## WORK ORDER:
Every line from the start of the records below to the line containing "WHAT THE GAUGES SHOWED, per wafer" should be retyped exactly, that line included, and no others.

## SOURCE MATERIAL:
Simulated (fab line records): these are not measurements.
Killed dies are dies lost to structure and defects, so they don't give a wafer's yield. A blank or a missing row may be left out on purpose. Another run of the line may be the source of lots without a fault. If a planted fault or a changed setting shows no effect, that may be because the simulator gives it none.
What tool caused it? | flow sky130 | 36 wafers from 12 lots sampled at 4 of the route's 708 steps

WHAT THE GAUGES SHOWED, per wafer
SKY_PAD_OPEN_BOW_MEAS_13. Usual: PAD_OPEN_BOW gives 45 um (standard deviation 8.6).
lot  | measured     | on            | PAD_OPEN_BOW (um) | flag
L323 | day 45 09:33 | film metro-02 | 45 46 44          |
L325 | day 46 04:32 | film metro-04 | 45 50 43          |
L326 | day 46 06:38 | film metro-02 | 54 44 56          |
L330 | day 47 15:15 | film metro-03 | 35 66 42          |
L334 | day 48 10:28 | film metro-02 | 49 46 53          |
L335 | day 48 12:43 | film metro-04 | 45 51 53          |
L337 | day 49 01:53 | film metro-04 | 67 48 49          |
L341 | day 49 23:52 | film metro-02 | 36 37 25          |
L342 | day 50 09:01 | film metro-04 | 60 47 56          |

## RESPONSE:
Simulated (fab line records): these are not measurements.
Killed dies are dies lost to structure and defects, so they don't give a wafer's yield. A blank or a missing row may be left out on purpose. Another run of the line may be the source of lots without a fault. If a planted fault or a changed setting shows no effect, that may be because the simulator gives it none.
What tool caused it? | flow sky130 | 36 wafers from 12 lots sampled at 4 of the route's 708 steps

WHAT THE GAUGES SHOWED, per wafer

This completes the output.